- _Required action_: Start at the first line of the listing below. Write out each line exactly, stopping after the one that contains "alike: readings whose".

┌────────

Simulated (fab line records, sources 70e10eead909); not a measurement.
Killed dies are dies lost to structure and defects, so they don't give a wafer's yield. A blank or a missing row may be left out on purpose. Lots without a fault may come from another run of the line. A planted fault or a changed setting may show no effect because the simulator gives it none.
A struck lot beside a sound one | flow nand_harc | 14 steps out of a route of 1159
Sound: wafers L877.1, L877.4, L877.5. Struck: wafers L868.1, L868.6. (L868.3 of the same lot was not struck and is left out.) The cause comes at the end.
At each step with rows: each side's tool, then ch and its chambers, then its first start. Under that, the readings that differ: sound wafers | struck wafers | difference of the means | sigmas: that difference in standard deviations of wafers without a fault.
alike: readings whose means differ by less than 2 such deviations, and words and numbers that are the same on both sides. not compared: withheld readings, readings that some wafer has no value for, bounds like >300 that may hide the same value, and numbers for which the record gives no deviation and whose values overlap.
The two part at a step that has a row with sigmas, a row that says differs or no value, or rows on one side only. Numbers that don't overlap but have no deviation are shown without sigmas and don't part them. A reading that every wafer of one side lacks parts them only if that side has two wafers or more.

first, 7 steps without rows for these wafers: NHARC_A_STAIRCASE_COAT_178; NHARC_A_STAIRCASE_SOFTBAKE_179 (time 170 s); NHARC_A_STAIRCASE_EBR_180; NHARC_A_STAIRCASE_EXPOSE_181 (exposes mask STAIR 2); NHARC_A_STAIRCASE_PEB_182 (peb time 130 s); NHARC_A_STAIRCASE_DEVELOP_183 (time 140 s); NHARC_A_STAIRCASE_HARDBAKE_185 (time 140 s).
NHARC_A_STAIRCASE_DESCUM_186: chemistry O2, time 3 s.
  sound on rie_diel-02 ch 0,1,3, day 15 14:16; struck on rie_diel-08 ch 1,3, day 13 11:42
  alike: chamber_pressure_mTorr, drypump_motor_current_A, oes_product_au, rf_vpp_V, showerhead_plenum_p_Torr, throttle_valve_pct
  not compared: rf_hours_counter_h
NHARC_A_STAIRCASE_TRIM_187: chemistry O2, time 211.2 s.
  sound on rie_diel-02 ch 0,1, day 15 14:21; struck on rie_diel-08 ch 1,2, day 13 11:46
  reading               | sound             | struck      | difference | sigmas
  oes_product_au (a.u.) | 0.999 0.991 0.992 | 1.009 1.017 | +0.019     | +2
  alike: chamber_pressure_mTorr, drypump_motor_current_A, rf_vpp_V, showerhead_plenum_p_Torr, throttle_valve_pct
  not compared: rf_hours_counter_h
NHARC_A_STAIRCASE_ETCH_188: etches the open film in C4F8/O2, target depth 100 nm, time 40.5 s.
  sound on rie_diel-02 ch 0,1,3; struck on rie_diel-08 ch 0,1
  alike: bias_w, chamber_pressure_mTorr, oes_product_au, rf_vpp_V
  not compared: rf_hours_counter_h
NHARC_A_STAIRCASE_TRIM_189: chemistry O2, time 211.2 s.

└────────

- _Result_:
Simulated (fab line records, sources 70e10eead909); not a measurement.
Killed dies are dies lost to structure and defects, so they don't give a wafer's yield. A blank or a missing row may be left out on purpose. Lots without a fault may come from another run of the line. A planted fault or a changed setting may show no effect because the simulator gives it none.
A struck lot beside a sound one | flow nand_harc | 14 steps out of a route of 1159
Sound: wafers L877.1, L877.4, L877.5. Struck: wafers L868.1, L868.6. (L868.3 of the same lot was not struck and is left out.) The cause comes at the end.
At each step with rows: each side's tool, then ch and its chambers, then its first start. Under that, the readings that differ: sound wafers | struck wafers | difference of the means | sigmas: that difference in standard deviations of wafers without a fault.
alike: readings whose means differ by less than 2 such deviations, and words and numbers that are the same on both sides. not compared: withheld readings, readings that some wafer has no value for, bounds like >300 that may hide the same value, and numbers for which the record gives no deviation and whose values overlap.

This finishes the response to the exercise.